*** Block opens ***

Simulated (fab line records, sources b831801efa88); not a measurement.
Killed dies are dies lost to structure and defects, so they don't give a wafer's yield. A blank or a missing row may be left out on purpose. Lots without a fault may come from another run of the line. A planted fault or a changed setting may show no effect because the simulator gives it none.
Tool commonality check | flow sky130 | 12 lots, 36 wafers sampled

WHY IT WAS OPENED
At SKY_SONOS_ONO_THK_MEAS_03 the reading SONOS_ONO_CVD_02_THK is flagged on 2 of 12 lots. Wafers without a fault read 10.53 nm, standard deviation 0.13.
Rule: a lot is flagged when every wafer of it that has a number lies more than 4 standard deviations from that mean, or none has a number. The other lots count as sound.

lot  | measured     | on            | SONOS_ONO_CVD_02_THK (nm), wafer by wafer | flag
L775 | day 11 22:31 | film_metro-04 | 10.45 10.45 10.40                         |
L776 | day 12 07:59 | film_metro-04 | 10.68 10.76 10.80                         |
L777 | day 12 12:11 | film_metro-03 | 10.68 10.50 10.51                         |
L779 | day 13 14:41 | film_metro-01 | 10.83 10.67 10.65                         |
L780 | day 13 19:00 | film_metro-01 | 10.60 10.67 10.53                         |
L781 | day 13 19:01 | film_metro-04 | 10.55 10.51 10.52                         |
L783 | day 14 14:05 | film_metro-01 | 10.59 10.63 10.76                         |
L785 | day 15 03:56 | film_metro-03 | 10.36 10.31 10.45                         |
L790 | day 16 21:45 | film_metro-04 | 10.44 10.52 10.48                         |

*** Block closes ***

Task item -
The answer must contain every line of the material, unchanged.

Answer box -
Simulated (fab line records, sources b831801efa88); not a measurement.
Killed dies are dies lost to structure and defects, so they don't give a wafer's yield. A blank or a missing row may be left out on purpose. Lots without a fault may come from another run of the line. A planted fault or a changed setting may show no effect because the simulator gives it none.
Tool commonality check | flow sky130 | 12 lots, 36 wafers sampled

WHY IT WAS OPENED
At SKY_SONOS_ONO_THK_MEAS_03 the reading SONOS_ONO_CVD_02_THK is flagged on 2 of 12 lots. Wafers without a fault read 10.53 nm, standard deviation 0.13.
Rule: a lot is flagged when every wafer of it that has a number lies more than 4 standard deviations from that mean, or none has a number. The other lots count as sound.

lot  | measured     | on            | SONOS_ONO_CVD_02_THK (nm), wafer by wafer | flag
L775 | day 11 22:31 | film_metro-04 | 10.45 10.45 10.40                         |
L776 | day 12 07:59 | film_metro-04 | 10.68 10.76 10.80                         |
L777 | day 12 12:11 | film_metro-03 | 10.68 10.50 10.51                         |
L779 | day 13 14:41 | film_metro-01 | 10.83 10.67 10.65                         |
L780 | day 13 19:00 | film_metro-01 | 10.60 10.67 10.53                         |
L781 | day 13 19:01 | film_metro-04 | 10.55 10.51 10.52                         |
L783 | day 14 14:05 | film_metro-01 | 10.59 10.63 10.76                         |
L785 | day 15 03:56 | film_metro-03 | 10.36 10.31 10.45                         |
L790 | day 16 21:45 | film_metro-04 | 10.44 10.52 10.48                         |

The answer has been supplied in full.